*BRIEF:*
Your output should be the lines from the start of the data through the line containing "Run 8A, hour", exactly and nothing more.

*DATA:*
::::

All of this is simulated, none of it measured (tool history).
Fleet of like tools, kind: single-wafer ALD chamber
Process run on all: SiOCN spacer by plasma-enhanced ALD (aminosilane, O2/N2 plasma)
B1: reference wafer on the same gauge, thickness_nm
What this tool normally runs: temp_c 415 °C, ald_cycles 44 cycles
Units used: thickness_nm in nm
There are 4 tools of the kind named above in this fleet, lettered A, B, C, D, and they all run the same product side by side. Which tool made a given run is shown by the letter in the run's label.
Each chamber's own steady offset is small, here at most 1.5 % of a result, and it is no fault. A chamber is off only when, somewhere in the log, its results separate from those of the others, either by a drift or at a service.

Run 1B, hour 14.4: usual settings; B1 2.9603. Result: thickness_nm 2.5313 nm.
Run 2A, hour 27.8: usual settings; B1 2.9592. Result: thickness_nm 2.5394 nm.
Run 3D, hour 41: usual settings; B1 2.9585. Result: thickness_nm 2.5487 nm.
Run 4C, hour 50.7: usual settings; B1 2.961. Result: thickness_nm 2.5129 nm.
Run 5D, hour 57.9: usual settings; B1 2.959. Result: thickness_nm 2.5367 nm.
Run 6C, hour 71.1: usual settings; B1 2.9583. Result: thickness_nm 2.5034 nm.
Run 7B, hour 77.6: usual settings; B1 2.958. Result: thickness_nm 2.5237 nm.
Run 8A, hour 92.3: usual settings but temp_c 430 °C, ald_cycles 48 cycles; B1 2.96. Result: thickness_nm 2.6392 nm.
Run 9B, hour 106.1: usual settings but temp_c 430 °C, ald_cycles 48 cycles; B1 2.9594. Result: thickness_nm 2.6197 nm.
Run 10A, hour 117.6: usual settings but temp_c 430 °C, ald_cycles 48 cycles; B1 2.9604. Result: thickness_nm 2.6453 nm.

::::

*SOLUTION:*
All of this is simulated, none of it measured (tool history).
Fleet of like tools, kind: single-wafer ALD chamber
Process run on all: SiOCN spacer by plasma-enhanced ALD (aminosilane, O2/N2 plasma)
B1: reference wafer on the same gauge, thickness_nm
What this tool normally runs: temp_c 415 °C, ald_cycles 44 cycles
Units used: thickness_nm in nm
There are 4 tools of the kind named above in this fleet, lettered A, B, C, D, and they all run the same product side by side. Which tool made a given run is shown by the letter in the run's label.
Each chamber's own steady offset is small, here at most 1.5 % of a result, and it is no fault. A chamber is off only when, somewhere in the log, its results separate from those of the others, either by a drift or at a service.

Run 1B, hour 14.4: usual settings; B1 2.9603. Result: thickness_nm 2.5313 nm.
Run 2A, hour 27.8: usual settings; B1 2.9592. Result: thickness_nm 2.5394 nm.
Run 3D, hour 41: usual settings; B1 2.9585. Result: thickness_nm 2.5487 nm.
Run 4C, hour 50.7: usual settings; B1 2.961. Result: thickness_nm 2.5129 nm.
Run 5D, hour 57.9: usual settings; B1 2.959. Result: thickness_nm 2.5367 nm.
Run 6C, hour 71.1: usual settings; B1 2.9583. Result: thickness_nm 2.5034 nm.
Run 7B, hour 77.6: usual settings; B1 2.958. Result: thickness_nm 2.5237 nm.
Run 8A, hour 92.3: usual settings but temp_c 430 °C, ald_cycles 48 cycles; B1 2.96. Result: thickness_nm 2.6392 nm.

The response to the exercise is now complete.